Would you repeat all the lines below, exactly as they stand?

+ + +

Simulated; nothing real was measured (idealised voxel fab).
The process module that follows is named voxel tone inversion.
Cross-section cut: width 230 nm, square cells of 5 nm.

+ + +

Exercise output =
Simulated; nothing real was measured (idealised voxel fab).
The process module that follows is named voxel tone inversion.
Cross-section cut: width 230 nm, square cells of 5 nm.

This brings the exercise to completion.